> [ASSIGNMENT] Only these lines of the data below are wanted: the one with "between the raised lines", the one with "Response: 407 nm", and any lines between them, each repeated exactly.

'''

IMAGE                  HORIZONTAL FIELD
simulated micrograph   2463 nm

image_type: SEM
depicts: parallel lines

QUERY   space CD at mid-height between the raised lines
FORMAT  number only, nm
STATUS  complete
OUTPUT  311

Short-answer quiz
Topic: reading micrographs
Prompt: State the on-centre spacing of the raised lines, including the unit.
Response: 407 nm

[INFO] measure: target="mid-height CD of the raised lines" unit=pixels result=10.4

'''

> [WRITTEN RESPONSE]
QUERY   space CD at mid-height between the raised lines
FORMAT  number only, nm
STATUS  complete
OUTPUT  311

Short-answer quiz
Topic: reading micrographs
Prompt: State the on-centre spacing of the raised lines, including the unit.
Response: 407 nm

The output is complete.